**TASK ITEM:** Exactly the lines starting at the line containing "Measured the circle-equivalent" and ending at the line containing "Prompt: State the" are to be written out from the listing below, both included.

**SOURCE DATA:**
-- Opening Marker --

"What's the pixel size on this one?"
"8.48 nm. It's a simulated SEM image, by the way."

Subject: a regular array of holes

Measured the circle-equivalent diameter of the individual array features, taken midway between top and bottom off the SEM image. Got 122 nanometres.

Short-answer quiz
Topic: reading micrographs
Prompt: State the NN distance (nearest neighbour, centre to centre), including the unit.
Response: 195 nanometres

-- Closing Marker --

**WRITTEN RESPONSE:**
Measured the circle-equivalent diameter of the individual array features, taken midway between top and bottom off the SEM image. Got 122 nanometres.

Short-answer quiz
Topic: reading micrographs
Prompt: State the NN distance (nearest neighbour, centre to centre), including the unit.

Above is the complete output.